WORK TASK: Could you output every record again, exactly as given?

STORED DATA:
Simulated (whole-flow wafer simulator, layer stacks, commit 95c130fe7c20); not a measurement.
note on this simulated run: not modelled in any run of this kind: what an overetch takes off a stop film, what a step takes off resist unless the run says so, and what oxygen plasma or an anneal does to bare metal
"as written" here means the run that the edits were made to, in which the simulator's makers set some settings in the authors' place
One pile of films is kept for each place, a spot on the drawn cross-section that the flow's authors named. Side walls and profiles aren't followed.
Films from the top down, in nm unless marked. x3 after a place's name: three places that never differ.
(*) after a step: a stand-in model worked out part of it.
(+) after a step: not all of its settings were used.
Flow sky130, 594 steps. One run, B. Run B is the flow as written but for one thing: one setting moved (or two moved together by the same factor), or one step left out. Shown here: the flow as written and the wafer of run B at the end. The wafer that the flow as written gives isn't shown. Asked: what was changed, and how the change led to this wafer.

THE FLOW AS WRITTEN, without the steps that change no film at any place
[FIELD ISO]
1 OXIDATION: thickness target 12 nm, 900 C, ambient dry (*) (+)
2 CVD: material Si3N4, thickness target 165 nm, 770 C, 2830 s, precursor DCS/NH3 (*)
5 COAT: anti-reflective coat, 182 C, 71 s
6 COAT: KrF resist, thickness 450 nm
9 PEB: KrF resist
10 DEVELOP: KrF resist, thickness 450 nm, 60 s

TASK ANSWER:
Simulated (whole-flow wafer simulator, layer stacks, commit 95c130fe7c20); not a measurement.
note on this simulated run: not modelled in any run of this kind: what an overetch takes off a stop film, what a step takes off resist unless the run says so, and what oxygen plasma or an anneal does to bare metal
"as written" here means the run that the edits were made to, in which the simulator's makers set some settings in the authors' place
One pile of films is kept for each place, a spot on the drawn cross-section that the flow's authors named. Side walls and profiles aren't followed.
Films from the top down, in nm unless marked. x3 after a place's name: three places that never differ.
(*) after a step: a stand-in model worked out part of it.
(+) after a step: not all of its settings were used.
Flow sky130, 594 steps. One run, B. Run B is the flow as written but for one thing: one setting moved (or two moved together by the same factor), or one step left out. Shown here: the flow as written and the wafer of run B at the end. The wafer that the flow as written gives isn't shown. Asked: what was changed, and how the change led to this wafer.

THE FLOW AS WRITTEN, without the steps that change no film at any place
[FIELD ISO]
1 OXIDATION: thickness target 12 nm, 900 C, ambient dry (*) (+)
2 CVD: material Si3N4, thickness target 165 nm, 770 C, 2830 s, precursor DCS/NH3 (*)
5 COAT: anti-reflective coat, 182 C, 71 s
6 COAT: KrF resist, thickness 450 nm
9 PEB: KrF resist
10 DEVELOP: KrF resist, thickness 450 nm, 60 s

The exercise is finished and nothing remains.